WORK REQUEST = Write out every line exactly, from the first line of the records below through the line that contains "route steps=602 shown".

*** Opening EXCERPTED RECORDS ***
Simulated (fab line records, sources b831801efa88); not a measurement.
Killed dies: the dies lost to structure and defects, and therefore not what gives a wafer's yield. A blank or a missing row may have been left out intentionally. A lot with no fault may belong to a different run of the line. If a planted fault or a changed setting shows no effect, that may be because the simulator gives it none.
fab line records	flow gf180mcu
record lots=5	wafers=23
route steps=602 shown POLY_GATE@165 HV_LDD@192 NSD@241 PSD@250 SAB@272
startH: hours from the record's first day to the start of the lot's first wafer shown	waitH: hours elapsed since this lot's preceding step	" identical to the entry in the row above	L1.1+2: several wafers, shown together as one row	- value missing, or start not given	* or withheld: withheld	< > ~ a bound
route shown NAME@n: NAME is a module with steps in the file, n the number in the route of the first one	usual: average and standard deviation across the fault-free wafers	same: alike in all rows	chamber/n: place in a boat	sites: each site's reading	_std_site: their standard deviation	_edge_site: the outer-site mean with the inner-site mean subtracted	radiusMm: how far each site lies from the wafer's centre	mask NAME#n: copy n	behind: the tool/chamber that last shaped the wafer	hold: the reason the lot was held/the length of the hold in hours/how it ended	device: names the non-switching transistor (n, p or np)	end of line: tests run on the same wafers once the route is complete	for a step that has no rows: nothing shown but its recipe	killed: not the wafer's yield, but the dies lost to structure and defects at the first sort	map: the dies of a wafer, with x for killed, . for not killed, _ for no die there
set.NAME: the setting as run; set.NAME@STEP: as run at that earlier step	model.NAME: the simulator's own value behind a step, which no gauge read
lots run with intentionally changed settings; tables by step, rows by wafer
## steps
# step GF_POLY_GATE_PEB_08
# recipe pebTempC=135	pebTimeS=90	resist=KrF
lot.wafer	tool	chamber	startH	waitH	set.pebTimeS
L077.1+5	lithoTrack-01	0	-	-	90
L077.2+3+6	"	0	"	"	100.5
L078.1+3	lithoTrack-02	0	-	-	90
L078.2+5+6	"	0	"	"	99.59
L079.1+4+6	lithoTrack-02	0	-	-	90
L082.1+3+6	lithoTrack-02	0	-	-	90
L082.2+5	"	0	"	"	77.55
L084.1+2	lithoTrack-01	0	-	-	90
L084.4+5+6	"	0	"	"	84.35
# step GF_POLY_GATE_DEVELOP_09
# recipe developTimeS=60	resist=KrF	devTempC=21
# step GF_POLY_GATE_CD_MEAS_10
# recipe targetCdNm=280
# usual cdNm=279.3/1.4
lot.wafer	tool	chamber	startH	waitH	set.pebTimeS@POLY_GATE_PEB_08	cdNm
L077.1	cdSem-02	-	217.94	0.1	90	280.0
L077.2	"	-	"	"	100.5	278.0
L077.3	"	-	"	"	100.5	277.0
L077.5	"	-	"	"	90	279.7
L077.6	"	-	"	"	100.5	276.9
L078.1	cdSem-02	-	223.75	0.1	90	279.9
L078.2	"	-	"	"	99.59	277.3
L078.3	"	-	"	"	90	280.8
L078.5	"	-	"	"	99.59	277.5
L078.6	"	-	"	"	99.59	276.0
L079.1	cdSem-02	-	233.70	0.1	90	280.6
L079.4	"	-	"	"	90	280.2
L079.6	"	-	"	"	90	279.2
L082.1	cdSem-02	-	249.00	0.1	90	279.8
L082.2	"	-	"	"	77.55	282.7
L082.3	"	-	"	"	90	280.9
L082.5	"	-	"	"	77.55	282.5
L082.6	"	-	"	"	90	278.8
*** Closing EXCERPTED RECORDS ***

ANSWER SECTION =
Simulated (fab line records, sources b831801efa88); not a measurement.
Killed dies: the dies lost to structure and defects, and therefore not what gives a wafer's yield. A blank or a missing row may have been left out intentionally. A lot with no fault may belong to a different run of the line. If a planted fault or a changed setting shows no effect, that may be because the simulator gives it none.
fab line records	flow gf180mcu
record lots=5	wafers=23
route steps=602 shown POLY_GATE@165 HV_LDD@192 NSD@241 PSD@250 SAB@272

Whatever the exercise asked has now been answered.